▶ [Exercise]: Copy exactly, please, the lines of the data from its start through the line containing "Pictured: cross-section cut, 255".

▶ [Data extract]:
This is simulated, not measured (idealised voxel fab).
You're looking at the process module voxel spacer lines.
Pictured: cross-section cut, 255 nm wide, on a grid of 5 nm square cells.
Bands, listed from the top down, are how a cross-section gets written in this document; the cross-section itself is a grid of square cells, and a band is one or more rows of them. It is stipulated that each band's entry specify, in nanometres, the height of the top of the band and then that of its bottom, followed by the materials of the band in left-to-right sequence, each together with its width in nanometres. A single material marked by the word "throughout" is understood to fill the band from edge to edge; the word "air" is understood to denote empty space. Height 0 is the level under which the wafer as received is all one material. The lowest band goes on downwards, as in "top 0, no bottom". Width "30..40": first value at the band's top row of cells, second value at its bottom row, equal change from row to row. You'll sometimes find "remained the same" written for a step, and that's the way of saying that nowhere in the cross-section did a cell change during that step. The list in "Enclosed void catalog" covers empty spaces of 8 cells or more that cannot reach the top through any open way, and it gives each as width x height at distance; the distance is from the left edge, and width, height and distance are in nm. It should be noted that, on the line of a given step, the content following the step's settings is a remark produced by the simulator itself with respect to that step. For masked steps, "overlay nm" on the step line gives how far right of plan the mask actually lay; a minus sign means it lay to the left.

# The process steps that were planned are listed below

▶ [Answer space]:
This is simulated, not measured (idealised voxel fab).
You're looking at the process module voxel spacer lines.
Pictured: cross-section cut, 255 nm wide, on a grid of 5 nm square cells.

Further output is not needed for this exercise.